• _TASK ITEM_:
A word-for-word restatement of every record is required.

• _DATA FOR REVIEW_:
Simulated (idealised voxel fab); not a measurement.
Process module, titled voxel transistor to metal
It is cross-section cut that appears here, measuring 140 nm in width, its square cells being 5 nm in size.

• _EXPECTED ANSWER_:
Simulated (idealised voxel fab); not a measurement.
Process module, titled voxel transistor to metal
It is cross-section cut that appears here, measuring 140 nm in width, its square cells being 5 nm in size.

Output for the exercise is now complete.